(Provided data)

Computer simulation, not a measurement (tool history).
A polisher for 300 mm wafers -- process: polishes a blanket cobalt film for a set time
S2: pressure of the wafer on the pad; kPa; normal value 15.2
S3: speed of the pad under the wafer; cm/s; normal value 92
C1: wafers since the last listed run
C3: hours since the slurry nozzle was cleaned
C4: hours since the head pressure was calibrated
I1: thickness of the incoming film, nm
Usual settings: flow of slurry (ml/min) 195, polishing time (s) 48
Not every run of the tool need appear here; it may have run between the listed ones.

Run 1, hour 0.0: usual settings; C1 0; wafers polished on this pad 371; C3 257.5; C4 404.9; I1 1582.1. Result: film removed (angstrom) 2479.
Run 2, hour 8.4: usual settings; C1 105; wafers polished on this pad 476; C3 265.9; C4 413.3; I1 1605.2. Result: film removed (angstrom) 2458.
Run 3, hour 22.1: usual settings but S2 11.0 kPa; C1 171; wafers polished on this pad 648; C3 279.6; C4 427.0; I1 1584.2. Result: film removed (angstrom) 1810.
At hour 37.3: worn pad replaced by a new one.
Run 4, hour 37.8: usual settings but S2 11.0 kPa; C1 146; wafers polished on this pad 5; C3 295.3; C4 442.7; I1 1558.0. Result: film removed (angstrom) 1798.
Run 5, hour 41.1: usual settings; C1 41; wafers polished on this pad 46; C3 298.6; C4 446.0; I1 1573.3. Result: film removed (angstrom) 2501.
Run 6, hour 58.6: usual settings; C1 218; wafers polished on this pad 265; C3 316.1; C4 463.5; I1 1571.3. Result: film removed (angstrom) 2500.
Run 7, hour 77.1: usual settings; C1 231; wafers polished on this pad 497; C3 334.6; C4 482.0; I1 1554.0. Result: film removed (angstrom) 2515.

(End Provided data)

Work item
Reproduce, line for line, the material, starting at its first line, and end once the line holding "I1: thickness of the incoming film, nm" has been output.

Answer space
Computer simulation, not a measurement (tool history).
A polisher for 300 mm wafers -- process: polishes a blanket cobalt film for a set time
S2: pressure of the wafer on the pad; kPa; normal value 15.2
S3: speed of the pad under the wafer; cm/s; normal value 92
C1: wafers since the last listed run
C3: hours since the slurry nozzle was cleaned
C4: hours since the head pressure was calibrated
I1: thickness of the incoming film, nm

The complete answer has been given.